--- START ---

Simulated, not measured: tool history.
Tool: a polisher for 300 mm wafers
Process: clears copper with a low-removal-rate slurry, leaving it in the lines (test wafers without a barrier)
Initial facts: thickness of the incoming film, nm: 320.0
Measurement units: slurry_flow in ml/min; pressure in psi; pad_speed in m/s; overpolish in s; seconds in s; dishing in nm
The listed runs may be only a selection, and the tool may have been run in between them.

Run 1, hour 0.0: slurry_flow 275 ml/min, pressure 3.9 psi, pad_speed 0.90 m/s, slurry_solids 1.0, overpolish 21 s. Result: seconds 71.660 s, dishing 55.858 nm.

--- END ---

* _Brief_: I need each of the entries above printed again exactly.

* _Task answer_:
Simulated, not measured: tool history.
Tool: a polisher for 300 mm wafers
Process: clears copper with a low-removal-rate slurry, leaving it in the lines (test wafers without a barrier)
Initial facts: thickness of the incoming film, nm: 320.0
Measurement units: slurry_flow in ml/min; pressure in psi; pad_speed in m/s; overpolish in s; seconds in s; dishing in nm
The listed runs may be only a selection, and the tool may have been run in between them.

Run 1, hour 0.0: slurry_flow 275 ml/min, pressure 3.9 psi, pad_speed 0.90 m/s, slurry_solids 1.0, overpolish 21 s. Result: seconds 71.660 s, dishing 55.858 nm.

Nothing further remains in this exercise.